*Work item:*
The records that follow must all be duplicated exactly.

Start of Information supplied

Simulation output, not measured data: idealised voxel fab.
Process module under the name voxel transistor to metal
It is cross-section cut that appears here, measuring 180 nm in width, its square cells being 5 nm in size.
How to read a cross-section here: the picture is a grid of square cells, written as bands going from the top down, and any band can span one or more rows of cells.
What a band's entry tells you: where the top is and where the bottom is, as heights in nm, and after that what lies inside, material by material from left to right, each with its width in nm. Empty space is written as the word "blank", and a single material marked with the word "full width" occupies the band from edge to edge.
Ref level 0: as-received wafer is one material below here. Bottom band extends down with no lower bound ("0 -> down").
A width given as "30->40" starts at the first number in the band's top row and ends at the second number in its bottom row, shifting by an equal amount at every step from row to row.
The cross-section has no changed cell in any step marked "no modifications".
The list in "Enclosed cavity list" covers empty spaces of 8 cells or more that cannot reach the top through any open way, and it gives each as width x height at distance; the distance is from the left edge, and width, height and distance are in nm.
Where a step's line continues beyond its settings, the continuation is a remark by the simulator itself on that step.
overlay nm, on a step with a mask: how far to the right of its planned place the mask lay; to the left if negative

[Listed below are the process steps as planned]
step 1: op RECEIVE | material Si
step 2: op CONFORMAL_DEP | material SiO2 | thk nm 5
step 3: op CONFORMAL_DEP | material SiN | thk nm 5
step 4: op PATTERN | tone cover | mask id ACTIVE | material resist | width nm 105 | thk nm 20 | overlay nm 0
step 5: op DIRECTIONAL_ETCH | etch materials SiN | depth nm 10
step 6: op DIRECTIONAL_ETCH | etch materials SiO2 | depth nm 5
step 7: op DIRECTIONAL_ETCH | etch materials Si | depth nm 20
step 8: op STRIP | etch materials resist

End of Information supplied

*Task output:*
Simulation output, not measured data: idealised voxel fab.
Process module under the name voxel transistor to metal
It is cross-section cut that appears here, measuring 180 nm in width, its square cells being 5 nm in size.
How to read a cross-section here: the picture is a grid of square cells, written as bands going from the top down, and any band can span one or more rows of cells.
What a band's entry tells you: where the top is and where the bottom is, as heights in nm, and after that what lies inside, material by material from left to right, each with its width in nm. Empty space is written as the word "blank", and a single material marked with the word "full width" occupies the band from edge to edge.
Ref level 0: as-received wafer is one material below here. Bottom band extends down with no lower bound ("0 -> down").
A width given as "30->40" starts at the first number in the band's top row and ends at the second number in its bottom row, shifting by an equal amount at every step from row to row.
The cross-section has no changed cell in any step marked "no modifications".
The list in "Enclosed cavity list" covers empty spaces of 8 cells or more that cannot reach the top through any open way, and it gives each as width x height at distance; the distance is from the left edge, and width, height and distance are in nm.
Where a step's line continues beyond its settings, the continuation is a remark by the simulator itself on that step.
overlay nm, on a step with a mask: how far to the right of its planned place the mask lay; to the left if negative

[Listed below are the process steps as planned]
step 1: op RECEIVE | material Si
step 2: op CONFORMAL_DEP | material SiO2 | thk nm 5
step 3: op CONFORMAL_DEP | material SiN | thk nm 5
step 4: op PATTERN | tone cover | mask id ACTIVE | material resist | width nm 105 | thk nm 20 | overlay nm 0
step 5: op DIRECTIONAL_ETCH | etch materials SiN | depth nm 10
step 6: op DIRECTIONAL_ETCH | etch materials SiO2 | depth nm 5
step 7: op DIRECTIONAL_ETCH | etch materials Si | depth nm 20
step 8: op STRIP | etch materials resist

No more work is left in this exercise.